# SUPPLIED RECORDS
§

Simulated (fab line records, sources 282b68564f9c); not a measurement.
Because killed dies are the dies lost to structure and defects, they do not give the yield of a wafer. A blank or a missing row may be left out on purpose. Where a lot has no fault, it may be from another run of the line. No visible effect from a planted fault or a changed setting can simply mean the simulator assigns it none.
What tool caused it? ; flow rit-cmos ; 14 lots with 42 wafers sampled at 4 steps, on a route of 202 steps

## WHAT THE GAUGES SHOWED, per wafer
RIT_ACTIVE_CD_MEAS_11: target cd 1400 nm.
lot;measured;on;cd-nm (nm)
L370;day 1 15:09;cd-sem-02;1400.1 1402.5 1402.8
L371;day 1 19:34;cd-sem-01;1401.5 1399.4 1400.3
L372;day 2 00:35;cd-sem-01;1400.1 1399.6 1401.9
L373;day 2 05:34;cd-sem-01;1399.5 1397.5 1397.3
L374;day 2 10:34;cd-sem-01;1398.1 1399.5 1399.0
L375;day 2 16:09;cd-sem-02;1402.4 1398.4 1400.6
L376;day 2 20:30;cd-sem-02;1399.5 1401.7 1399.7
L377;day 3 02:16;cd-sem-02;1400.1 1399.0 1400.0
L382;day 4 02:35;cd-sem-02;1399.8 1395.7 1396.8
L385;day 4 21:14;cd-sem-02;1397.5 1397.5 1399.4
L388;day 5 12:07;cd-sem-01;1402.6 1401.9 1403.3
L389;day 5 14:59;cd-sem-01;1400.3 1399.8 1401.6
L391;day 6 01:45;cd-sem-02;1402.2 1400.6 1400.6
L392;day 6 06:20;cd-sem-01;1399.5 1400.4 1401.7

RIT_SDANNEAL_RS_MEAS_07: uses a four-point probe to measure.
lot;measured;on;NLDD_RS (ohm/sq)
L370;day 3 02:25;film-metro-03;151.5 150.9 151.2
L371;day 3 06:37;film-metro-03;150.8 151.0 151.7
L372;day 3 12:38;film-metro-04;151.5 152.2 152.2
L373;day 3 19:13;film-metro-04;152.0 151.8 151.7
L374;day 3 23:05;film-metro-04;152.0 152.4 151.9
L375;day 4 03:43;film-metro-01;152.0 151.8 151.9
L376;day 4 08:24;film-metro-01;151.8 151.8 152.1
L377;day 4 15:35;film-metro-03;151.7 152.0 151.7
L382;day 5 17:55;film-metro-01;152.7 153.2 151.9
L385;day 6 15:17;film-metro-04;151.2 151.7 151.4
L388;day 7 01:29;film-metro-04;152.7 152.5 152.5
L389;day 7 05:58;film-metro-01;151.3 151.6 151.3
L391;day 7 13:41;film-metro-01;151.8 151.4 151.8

§

# ASSIGNMENT
Set down only the lines above that fall between the line holding "L385;day 6 15:17;film-metro-04;151.2" and the line holding "L389;day 7 05:58;film-metro-01;151.3", inclusive, keeping each exact.

# WRITTEN RESPONSE
L385;day 6 15:17;film-metro-04;151.2 151.7 151.4
L388;day 7 01:29;film-metro-04;152.7 152.5 152.5
L389;day 7 05:58;film-metro-01;151.3 151.6 151.3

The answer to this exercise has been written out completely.